- - - - -

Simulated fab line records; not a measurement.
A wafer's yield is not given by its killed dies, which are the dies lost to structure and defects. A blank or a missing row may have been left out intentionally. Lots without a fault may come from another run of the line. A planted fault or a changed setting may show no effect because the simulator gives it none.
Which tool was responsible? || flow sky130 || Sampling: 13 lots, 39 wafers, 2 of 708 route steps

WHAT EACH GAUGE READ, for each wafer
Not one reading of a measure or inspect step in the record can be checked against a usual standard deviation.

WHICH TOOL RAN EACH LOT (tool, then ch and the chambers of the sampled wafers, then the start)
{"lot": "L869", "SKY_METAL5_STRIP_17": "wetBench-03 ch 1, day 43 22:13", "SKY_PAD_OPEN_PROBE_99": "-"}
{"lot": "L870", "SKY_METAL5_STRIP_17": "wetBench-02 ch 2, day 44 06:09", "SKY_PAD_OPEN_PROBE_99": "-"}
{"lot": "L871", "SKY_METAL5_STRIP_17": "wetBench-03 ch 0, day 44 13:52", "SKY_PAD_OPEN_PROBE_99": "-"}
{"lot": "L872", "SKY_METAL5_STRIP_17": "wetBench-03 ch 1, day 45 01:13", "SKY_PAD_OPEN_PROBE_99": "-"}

- - - - -

→ **Required action**:
Exact copies of the lines from the start of the data up to the line holding "Not one reading", both included, are all that is needed.

→ **Your solution**:
Simulated fab line records; not a measurement.
A wafer's yield is not given by its killed dies, which are the dies lost to structure and defects. A blank or a missing row may have been left out intentionally. Lots without a fault may come from another run of the line. A planted fault or a changed setting may show no effect because the simulator gives it none.
Which tool was responsible? || flow sky130 || Sampling: 13 lots, 39 wafers, 2 of 708 route steps

WHAT EACH GAUGE READ, for each wafer
Not one reading of a measure or inspect step in the record can be checked against a usual standard deviation.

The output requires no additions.